## Data shown
· · ·

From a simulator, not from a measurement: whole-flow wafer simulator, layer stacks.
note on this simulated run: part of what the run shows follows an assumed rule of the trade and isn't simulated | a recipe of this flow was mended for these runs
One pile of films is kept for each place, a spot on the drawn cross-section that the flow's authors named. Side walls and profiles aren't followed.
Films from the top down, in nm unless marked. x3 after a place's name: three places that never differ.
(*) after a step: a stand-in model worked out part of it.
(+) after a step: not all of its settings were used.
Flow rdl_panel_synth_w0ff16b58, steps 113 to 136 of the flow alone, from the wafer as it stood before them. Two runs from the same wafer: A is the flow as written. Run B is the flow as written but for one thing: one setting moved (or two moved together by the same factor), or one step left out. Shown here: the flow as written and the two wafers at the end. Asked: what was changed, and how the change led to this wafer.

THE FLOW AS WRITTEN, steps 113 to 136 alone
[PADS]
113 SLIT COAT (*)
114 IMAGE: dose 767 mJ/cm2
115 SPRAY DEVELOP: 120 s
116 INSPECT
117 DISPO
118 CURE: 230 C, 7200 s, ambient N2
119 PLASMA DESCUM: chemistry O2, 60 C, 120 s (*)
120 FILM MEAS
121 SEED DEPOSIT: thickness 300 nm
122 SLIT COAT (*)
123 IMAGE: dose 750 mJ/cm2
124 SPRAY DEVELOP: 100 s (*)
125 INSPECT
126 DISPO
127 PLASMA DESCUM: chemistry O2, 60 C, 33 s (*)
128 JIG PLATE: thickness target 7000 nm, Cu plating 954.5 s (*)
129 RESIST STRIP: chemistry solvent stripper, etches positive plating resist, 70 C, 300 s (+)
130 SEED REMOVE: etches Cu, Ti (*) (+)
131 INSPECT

· · ·

## Required action
Retype the material precisely, leaving out no line.

## Result
From a simulator, not from a measurement: whole-flow wafer simulator, layer stacks.
note on this simulated run: part of what the run shows follows an assumed rule of the trade and isn't simulated | a recipe of this flow was mended for these runs
One pile of films is kept for each place, a spot on the drawn cross-section that the flow's authors named. Side walls and profiles aren't followed.
Films from the top down, in nm unless marked. x3 after a place's name: three places that never differ.
(*) after a step: a stand-in model worked out part of it.
(+) after a step: not all of its settings were used.
Flow rdl_panel_synth_w0ff16b58, steps 113 to 136 of the flow alone, from the wafer as it stood before them. Two runs from the same wafer: A is the flow as written. Run B is the flow as written but for one thing: one setting moved (or two moved together by the same factor), or one step left out. Shown here: the flow as written and the two wafers at the end. Asked: what was changed, and how the change led to this wafer.

THE FLOW AS WRITTEN, steps 113 to 136 alone
[PADS]
113 SLIT COAT (*)
114 IMAGE: dose 767 mJ/cm2
115 SPRAY DEVELOP: 120 s
116 INSPECT
117 DISPO
118 CURE: 230 C, 7200 s, ambient N2
119 PLASMA DESCUM: chemistry O2, 60 C, 120 s (*)
120 FILM MEAS
121 SEED DEPOSIT: thickness 300 nm
122 SLIT COAT (*)
123 IMAGE: dose 750 mJ/cm2
124 SPRAY DEVELOP: 100 s (*)
125 INSPECT
126 DISPO
127 PLASMA DESCUM: chemistry O2, 60 C, 33 s (*)
128 JIG PLATE: thickness target 7000 nm, Cu plating 954.5 s (*)
129 RESIST STRIP: chemistry solvent stripper, etches positive plating resist, 70 C, 300 s (+)
130 SEED REMOVE: etches Cu, Ti (*) (+)
131 INSPECT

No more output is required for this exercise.